Data shown:
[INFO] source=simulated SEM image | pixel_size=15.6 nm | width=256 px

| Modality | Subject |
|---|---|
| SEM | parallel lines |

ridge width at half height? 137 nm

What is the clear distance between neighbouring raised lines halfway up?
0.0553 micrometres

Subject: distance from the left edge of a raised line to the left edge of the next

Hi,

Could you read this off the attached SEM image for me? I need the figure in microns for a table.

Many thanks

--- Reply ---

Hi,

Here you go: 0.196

Activity:
Everything in the listing needs to appear again exactly.

Reply:
[INFO] source=simulated SEM image | pixel_size=15.6 nm | width=256 px

| Modality | Subject |
|---|---|
| SEM | parallel lines |

ridge width at half height? 137 nm

What is the clear distance between neighbouring raised lines halfway up?
0.0553 micrometres

Subject: distance from the left edge of a raised line to the left edge of the next

Hi,

Could you read this off the attached SEM image for me? I need the figure in microns for a table.

Many thanks

--- Reply ---

Hi,

Here you go: 0.196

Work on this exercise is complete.